= DATA LISTING =
------------------------------------

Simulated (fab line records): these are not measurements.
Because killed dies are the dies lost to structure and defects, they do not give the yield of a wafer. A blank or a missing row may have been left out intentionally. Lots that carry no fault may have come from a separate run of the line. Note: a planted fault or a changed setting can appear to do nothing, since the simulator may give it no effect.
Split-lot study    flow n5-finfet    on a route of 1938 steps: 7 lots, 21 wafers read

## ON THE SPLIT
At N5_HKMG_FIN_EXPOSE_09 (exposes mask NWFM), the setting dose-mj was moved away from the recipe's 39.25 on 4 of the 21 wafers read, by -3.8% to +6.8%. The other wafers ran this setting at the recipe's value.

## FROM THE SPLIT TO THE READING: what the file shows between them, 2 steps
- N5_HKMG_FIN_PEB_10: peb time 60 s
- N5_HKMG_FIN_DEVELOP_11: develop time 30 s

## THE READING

------------------------------------

Copy out the data above word for word, starting at its first line and ending with the line that contains "## ON THE SPLIT".

= RESPONSE =
Simulated (fab line records): these are not measurements.
Because killed dies are the dies lost to structure and defects, they do not give the yield of a wafer. A blank or a missing row may have been left out intentionally. Lots that carry no fault may have come from a separate run of the line. Note: a planted fault or a changed setting can appear to do nothing, since the simulator may give it no effect.
Split-lot study    flow n5-finfet    on a route of 1938 steps: 7 lots, 21 wafers read

## ON THE SPLIT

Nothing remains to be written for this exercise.